For this exercise, repeat the listing below from its first line through the line containing "Because killed dies", exactly as written.

--- START ---
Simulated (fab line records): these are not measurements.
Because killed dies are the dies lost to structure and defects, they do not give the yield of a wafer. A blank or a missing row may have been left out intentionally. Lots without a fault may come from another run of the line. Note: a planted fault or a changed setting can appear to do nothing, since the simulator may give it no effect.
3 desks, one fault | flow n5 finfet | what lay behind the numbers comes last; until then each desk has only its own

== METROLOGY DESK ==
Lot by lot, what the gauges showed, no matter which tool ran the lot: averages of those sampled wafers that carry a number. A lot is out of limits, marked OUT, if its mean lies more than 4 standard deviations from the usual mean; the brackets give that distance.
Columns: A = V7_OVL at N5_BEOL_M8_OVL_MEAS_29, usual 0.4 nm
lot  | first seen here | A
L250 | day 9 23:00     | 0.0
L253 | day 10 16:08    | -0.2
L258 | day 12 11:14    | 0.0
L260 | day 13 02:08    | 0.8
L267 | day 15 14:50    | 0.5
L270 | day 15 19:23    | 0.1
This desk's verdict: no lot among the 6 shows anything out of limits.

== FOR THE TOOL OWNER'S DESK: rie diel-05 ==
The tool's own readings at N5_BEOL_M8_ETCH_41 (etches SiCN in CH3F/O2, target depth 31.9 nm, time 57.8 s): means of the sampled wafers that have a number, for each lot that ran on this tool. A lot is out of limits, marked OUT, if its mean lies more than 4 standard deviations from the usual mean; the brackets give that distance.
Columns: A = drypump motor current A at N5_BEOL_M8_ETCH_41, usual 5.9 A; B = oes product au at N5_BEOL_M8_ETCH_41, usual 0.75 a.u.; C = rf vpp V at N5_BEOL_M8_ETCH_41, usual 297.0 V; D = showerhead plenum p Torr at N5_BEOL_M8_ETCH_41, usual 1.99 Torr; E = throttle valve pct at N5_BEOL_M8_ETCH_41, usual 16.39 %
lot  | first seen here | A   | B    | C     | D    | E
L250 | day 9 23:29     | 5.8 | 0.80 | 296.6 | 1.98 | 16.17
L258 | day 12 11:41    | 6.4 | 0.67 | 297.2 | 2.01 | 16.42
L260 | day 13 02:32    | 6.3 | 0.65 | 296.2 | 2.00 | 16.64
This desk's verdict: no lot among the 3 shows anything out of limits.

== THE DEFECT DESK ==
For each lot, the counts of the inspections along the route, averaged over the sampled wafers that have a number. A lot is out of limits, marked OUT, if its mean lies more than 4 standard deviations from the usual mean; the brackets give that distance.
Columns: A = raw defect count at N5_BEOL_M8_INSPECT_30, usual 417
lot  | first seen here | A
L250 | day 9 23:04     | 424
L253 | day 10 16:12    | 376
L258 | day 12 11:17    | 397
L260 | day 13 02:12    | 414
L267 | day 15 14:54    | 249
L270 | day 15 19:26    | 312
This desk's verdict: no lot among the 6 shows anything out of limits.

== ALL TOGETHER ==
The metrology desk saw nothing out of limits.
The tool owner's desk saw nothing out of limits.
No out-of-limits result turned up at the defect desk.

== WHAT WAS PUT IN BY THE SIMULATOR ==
--- END ---

- Written solution
Simulated (fab line records): these are not measurements.
Because killed dies are the dies lost to structure and defects, they do not give the yield of a wafer. A blank or a missing row may have been left out intentionally. Lots without a fault may come from another run of the line. Note: a planted fault or a changed setting can appear to do nothing, since the simulator may give it no effect.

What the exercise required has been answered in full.